*** Data provided ***

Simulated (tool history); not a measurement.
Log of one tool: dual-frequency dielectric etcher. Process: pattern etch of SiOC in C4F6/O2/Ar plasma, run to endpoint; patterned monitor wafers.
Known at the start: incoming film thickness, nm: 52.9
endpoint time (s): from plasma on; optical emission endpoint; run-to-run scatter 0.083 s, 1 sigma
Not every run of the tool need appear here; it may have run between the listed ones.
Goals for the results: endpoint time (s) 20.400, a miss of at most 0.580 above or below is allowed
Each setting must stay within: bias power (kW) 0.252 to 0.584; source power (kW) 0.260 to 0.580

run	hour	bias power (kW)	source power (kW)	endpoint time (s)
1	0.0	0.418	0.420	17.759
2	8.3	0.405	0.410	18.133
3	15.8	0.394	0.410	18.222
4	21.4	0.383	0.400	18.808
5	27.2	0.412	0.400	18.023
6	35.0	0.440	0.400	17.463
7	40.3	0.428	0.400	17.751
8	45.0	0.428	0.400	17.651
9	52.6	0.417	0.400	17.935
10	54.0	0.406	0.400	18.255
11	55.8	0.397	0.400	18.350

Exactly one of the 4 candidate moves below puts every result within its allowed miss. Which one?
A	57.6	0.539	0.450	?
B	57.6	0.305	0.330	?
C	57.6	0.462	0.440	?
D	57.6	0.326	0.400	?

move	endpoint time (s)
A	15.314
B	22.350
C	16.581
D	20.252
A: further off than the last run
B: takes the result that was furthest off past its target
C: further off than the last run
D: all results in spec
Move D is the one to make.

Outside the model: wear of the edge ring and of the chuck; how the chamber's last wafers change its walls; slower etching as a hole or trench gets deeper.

***

Requirement:
Print, exactly as written, the first line of the records above and each line after it until the line with "Exactly one of", which is printed too.

Exercise answer:
Simulated (tool history); not a measurement.
Log of one tool: dual-frequency dielectric etcher. Process: pattern etch of SiOC in C4F6/O2/Ar plasma, run to endpoint; patterned monitor wafers.
Known at the start: incoming film thickness, nm: 52.9
endpoint time (s): from plasma on; optical emission endpoint; run-to-run scatter 0.083 s, 1 sigma
Not every run of the tool need appear here; it may have run between the listed ones.
Goals for the results: endpoint time (s) 20.400, a miss of at most 0.580 above or below is allowed
Each setting must stay within: bias power (kW) 0.252 to 0.584; source power (kW) 0.260 to 0.580

run	hour	bias power (kW)	source power (kW)	endpoint time (s)
1	0.0	0.418	0.420	17.759
2	8.3	0.405	0.410	18.133
3	15.8	0.394	0.410	18.222
4	21.4	0.383	0.400	18.808
5	27.2	0.412	0.400	18.023
6	35.0	0.440	0.400	17.463
7	40.3	0.428	0.400	17.751
8	45.0	0.428	0.400	17.651
9	52.6	0.417	0.400	17.935
10	54.0	0.406	0.400	18.255
11	55.8	0.397	0.400	18.350

Exactly one of the 4 candidate moves below puts every result within its allowed miss. Which one?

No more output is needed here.